> **Activity**:
Nothing outside the range below should be printed. Output exactly the lines from the line with "2 op CONFORMAL_DEP" to the line with "4 op DIRECTIONAL_DEP", both included.

> **Excerpted data**:
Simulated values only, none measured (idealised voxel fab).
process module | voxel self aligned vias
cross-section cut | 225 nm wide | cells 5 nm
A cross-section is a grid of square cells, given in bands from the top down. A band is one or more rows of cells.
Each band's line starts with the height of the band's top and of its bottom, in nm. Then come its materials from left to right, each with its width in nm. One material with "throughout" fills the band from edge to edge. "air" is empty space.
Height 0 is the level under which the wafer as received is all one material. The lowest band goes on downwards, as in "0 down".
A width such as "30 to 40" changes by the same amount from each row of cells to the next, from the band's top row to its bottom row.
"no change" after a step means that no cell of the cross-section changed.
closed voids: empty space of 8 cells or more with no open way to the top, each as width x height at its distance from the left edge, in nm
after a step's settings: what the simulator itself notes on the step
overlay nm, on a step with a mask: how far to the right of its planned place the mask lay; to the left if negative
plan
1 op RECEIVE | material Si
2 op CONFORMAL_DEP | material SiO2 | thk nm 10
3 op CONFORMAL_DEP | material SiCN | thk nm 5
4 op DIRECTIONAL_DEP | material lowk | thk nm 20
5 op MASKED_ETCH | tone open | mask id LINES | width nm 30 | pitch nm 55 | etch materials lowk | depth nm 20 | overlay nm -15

> **Your response**:
2 op CONFORMAL_DEP | material SiO2 | thk nm 10
3 op CONFORMAL_DEP | material SiCN | thk nm 5
4 op DIRECTIONAL_DEP | material lowk | thk nm 20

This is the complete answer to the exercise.